DATASET RECORDS START

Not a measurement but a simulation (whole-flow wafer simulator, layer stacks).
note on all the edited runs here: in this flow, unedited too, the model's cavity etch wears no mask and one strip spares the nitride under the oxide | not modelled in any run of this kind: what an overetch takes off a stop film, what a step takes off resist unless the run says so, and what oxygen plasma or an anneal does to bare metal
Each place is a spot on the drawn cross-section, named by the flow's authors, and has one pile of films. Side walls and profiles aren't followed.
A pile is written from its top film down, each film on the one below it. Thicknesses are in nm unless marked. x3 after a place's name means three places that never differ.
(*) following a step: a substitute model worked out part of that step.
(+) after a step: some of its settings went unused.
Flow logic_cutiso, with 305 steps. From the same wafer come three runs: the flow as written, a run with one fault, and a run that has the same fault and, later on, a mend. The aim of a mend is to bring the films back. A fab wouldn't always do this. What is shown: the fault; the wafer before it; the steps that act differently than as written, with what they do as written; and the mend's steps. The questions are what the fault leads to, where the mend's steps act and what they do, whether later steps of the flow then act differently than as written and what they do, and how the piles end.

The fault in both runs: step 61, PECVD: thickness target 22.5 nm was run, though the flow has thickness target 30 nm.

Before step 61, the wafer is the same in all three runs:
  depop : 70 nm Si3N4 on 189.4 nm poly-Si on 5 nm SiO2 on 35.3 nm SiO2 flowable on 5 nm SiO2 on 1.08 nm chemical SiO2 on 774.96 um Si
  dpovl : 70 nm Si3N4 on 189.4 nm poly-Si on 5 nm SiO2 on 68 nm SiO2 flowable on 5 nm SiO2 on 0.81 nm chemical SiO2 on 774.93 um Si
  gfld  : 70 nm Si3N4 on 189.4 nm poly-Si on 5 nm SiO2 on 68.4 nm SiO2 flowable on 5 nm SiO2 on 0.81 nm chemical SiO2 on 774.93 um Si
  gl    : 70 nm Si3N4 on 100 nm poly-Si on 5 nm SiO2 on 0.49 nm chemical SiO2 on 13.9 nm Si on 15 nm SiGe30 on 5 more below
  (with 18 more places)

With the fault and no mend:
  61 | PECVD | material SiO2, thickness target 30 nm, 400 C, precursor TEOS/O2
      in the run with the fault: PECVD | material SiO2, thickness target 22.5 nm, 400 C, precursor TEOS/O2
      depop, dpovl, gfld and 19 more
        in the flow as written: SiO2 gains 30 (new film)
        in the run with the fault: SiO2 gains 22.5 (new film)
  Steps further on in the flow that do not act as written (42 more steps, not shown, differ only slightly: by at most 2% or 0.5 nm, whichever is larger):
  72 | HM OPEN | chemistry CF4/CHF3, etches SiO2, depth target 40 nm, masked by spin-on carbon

DATASET RECORDS END

__REQUIREMENT__: Reproduce exactly the lines that run from the start of the records to the line with "note on all", both included.

__ANSWER AREA__:
Not a measurement but a simulation (whole-flow wafer simulator, layer stacks).
note on all the edited runs here: in this flow, unedited too, the model's cavity etch wears no mask and one strip spares the nitride under the oxide | not modelled in any run of this kind: what an overetch takes off a stop film, what a step takes off resist unless the run says so, and what oxygen plasma or an anneal does to bare metal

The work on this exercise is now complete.